Material supplied:
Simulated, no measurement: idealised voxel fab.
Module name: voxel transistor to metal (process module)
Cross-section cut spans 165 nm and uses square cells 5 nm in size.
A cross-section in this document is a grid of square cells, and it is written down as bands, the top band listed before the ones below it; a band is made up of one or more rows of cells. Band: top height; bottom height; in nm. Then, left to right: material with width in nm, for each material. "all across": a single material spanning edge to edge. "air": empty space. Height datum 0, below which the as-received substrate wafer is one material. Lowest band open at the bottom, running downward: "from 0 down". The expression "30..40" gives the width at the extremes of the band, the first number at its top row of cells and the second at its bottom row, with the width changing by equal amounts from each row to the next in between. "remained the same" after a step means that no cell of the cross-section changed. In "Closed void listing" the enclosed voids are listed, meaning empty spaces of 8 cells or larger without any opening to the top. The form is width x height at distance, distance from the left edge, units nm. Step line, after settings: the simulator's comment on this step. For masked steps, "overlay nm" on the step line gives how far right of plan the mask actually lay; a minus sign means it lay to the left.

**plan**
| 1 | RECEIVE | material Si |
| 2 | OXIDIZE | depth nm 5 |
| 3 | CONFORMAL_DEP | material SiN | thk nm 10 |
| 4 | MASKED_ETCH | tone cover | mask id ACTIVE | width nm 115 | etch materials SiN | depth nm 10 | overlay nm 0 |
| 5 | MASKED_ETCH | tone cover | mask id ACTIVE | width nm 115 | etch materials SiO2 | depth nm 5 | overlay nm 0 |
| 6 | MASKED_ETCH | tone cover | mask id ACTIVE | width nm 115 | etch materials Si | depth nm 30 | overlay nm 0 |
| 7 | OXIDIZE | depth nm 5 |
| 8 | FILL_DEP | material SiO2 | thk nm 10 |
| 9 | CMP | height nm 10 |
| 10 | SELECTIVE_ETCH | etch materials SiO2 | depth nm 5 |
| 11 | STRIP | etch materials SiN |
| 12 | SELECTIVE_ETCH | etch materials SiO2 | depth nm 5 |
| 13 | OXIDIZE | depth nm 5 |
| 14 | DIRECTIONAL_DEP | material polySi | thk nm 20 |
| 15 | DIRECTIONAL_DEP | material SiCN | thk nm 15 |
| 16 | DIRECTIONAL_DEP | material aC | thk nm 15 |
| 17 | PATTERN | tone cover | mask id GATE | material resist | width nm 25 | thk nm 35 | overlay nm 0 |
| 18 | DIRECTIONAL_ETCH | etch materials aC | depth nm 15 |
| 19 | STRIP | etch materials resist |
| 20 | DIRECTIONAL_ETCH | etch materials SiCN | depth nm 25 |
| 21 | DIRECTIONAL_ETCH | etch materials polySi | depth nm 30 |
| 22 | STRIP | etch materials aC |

Action item: Exact reproduction is required: output the lines from the start of the entries above through the line with "Cross-section cut spans".

Exercise response:
Simulated, no measurement: idealised voxel fab.
Module name: voxel transistor to metal (process module)
Cross-section cut spans 165 nm and uses square cells 5 nm in size.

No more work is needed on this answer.